- - -
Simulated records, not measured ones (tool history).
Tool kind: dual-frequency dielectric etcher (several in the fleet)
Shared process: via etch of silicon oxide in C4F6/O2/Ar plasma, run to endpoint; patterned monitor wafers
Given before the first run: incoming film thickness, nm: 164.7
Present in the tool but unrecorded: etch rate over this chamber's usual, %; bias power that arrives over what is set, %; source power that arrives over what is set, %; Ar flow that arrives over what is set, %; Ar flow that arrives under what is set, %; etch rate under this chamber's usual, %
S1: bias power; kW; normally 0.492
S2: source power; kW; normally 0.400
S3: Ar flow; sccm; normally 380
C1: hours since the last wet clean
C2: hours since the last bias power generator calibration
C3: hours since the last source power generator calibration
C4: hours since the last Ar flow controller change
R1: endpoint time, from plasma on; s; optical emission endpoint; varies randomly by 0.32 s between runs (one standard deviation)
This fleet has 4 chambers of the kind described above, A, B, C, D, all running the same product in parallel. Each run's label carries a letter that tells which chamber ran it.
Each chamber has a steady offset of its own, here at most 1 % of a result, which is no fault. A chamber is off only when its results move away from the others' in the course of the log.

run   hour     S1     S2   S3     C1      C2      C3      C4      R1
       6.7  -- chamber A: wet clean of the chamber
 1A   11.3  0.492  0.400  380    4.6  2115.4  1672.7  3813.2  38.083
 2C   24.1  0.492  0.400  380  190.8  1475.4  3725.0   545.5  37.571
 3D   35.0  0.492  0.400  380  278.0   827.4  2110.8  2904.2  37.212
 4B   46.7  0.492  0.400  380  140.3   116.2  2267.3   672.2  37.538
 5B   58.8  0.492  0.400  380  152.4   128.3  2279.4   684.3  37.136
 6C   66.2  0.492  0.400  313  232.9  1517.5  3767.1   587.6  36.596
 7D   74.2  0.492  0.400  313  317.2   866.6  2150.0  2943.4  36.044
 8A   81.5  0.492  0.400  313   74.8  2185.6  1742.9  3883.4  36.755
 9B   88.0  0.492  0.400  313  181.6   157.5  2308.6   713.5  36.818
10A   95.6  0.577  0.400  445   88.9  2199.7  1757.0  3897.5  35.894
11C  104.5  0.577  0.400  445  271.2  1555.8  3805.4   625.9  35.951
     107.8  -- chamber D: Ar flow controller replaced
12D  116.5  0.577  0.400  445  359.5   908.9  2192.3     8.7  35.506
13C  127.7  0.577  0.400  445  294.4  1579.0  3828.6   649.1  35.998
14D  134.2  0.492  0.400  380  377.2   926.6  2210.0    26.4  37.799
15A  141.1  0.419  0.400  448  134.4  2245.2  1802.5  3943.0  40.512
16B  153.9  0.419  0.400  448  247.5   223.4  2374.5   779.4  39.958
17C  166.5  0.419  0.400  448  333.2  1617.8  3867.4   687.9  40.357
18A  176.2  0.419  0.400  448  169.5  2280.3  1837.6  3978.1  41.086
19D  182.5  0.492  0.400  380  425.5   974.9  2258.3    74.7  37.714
- - -

Task item
Above are the records; from them, give again exactly the lines from the one containing "S1: bias power; kW; normally 0.492" through the one containing "Each chamber has", both included.

Written response
S1: bias power; kW; normally 0.492
S2: source power; kW; normally 0.400
S3: Ar flow; sccm; normally 380
C1: hours since the last wet clean
C2: hours since the last bias power generator calibration
C3: hours since the last source power generator calibration
C4: hours since the last Ar flow controller change
R1: endpoint time, from plasma on; s; optical emission endpoint; varies randomly by 0.32 s between runs (one standard deviation)
This fleet has 4 chambers of the kind described above, A, B, C, D, all running the same product in parallel. Each run's label carries a letter that tells which chamber ran it.
Each chamber has a steady offset of its own, here at most 1 % of a result, which is no fault. A chamber is off only when its results move away from the others' in the course of the log.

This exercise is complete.